Assigned task
Output all the entries below. Each must match exactly.

Dataset records
┌────────

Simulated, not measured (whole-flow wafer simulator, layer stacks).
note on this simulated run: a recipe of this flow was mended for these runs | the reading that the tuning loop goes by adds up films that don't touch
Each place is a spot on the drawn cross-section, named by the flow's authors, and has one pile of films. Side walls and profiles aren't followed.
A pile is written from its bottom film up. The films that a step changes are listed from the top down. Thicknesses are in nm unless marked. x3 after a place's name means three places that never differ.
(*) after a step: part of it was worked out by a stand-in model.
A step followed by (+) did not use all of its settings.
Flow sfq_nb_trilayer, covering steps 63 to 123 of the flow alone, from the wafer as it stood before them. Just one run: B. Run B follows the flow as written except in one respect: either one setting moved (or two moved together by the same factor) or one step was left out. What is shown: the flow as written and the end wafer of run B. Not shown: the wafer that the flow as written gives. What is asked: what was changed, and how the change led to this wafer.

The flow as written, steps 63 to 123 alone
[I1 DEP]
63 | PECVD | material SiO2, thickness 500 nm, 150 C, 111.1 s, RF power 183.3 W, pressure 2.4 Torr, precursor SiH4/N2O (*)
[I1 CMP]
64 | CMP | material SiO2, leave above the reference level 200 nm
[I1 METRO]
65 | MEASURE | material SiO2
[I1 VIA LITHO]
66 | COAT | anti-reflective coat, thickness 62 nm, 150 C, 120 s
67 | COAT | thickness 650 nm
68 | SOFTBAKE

└────────

Worked solution
Simulated, not measured (whole-flow wafer simulator, layer stacks).
note on this simulated run: a recipe of this flow was mended for these runs | the reading that the tuning loop goes by adds up films that don't touch
Each place is a spot on the drawn cross-section, named by the flow's authors, and has one pile of films. Side walls and profiles aren't followed.
A pile is written from its bottom film up. The films that a step changes are listed from the top down. Thicknesses are in nm unless marked. x3 after a place's name means three places that never differ.
(*) after a step: part of it was worked out by a stand-in model.
A step followed by (+) did not use all of its settings.
Flow sfq_nb_trilayer, covering steps 63 to 123 of the flow alone, from the wafer as it stood before them. Just one run: B. Run B follows the flow as written except in one respect: either one setting moved (or two moved together by the same factor) or one step was left out. What is shown: the flow as written and the end wafer of run B. Not shown: the wafer that the flow as written gives. What is asked: what was changed, and how the change led to this wafer.

The flow as written, steps 63 to 123 alone
[I1 DEP]
63 | PECVD | material SiO2, thickness 500 nm, 150 C, 111.1 s, RF power 183.3 W, pressure 2.4 Torr, precursor SiH4/N2O (*)
[I1 CMP]
64 | CMP | material SiO2, leave above the reference level 200 nm
[I1 METRO]
65 | MEASURE | material SiO2
[I1 VIA LITHO]
66 | COAT | anti-reflective coat, thickness 62 nm, 150 C, 120 s
67 | COAT | thickness 650 nm
68 | SOFTBAKE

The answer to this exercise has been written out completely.